- _Records provided_:
##############################
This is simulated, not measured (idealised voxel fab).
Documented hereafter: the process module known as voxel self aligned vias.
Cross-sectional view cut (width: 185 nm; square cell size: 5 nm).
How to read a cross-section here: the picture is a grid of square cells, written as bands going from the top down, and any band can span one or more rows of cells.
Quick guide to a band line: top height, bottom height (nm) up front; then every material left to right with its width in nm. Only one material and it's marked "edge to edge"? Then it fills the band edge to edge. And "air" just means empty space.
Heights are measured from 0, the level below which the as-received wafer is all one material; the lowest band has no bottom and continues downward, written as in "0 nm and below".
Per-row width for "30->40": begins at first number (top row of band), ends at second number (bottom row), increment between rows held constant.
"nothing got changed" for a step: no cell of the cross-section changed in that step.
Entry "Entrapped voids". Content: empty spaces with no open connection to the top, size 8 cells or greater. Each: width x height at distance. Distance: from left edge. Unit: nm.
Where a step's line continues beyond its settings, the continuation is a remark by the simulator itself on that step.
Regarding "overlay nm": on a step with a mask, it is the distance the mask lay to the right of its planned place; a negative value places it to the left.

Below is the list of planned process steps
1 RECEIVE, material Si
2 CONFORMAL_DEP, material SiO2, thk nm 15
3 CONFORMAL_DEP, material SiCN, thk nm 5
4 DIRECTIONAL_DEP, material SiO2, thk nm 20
##############################

- _Exercise_: For every line in the material, write out an exact copy.

- _Written response_:
This is simulated, not measured (idealised voxel fab).
Documented hereafter: the process module known as voxel self aligned vias.
Cross-sectional view cut (width: 185 nm; square cell size: 5 nm).
How to read a cross-section here: the picture is a grid of square cells, written as bands going from the top down, and any band can span one or more rows of cells.
Quick guide to a band line: top height, bottom height (nm) up front; then every material left to right with its width in nm. Only one material and it's marked "edge to edge"? Then it fills the band edge to edge. And "air" just means empty space.
Heights are measured from 0, the level below which the as-received wafer is all one material; the lowest band has no bottom and continues downward, written as in "0 nm and below".
Per-row width for "30->40": begins at first number (top row of band), ends at second number (bottom row), increment between rows held constant.
"nothing got changed" for a step: no cell of the cross-section changed in that step.
Entry "Entrapped voids". Content: empty spaces with no open connection to the top, size 8 cells or greater. Each: width x height at distance. Distance: from left edge. Unit: nm.
Where a step's line continues beyond its settings, the continuation is a remark by the simulator itself on that step.
Regarding "overlay nm": on a step with a mask, it is the distance the mask lay to the right of its planned place; a negative value places it to the left.

Below is the list of planned process steps
1 RECEIVE, material Si
2 CONFORMAL_DEP, material SiO2, thk nm 15
3 CONFORMAL_DEP, material SiCN, thk nm 5
4 DIRECTIONAL_DEP, material SiO2, thk nm 20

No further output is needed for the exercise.